*Brief:* The full set of records needs to be retyped exactly.

BEGIN Supplied information

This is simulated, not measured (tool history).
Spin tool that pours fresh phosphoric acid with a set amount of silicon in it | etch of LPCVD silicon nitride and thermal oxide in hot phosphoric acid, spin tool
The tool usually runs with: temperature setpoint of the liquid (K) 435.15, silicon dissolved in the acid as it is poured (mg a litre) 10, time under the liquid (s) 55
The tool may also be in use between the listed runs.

END Supplied information

*Written reply:*
This is simulated, not measured (tool history).
Spin tool that pours fresh phosphoric acid with a set amount of silicon in it | etch of LPCVD silicon nitride and thermal oxide in hot phosphoric acid, spin tool
The tool usually runs with: temperature setpoint of the liquid (K) 435.15, silicon dissolved in the acid as it is poured (mg a litre) 10, time under the liquid (s) 55
The tool may also be in use between the listed runs.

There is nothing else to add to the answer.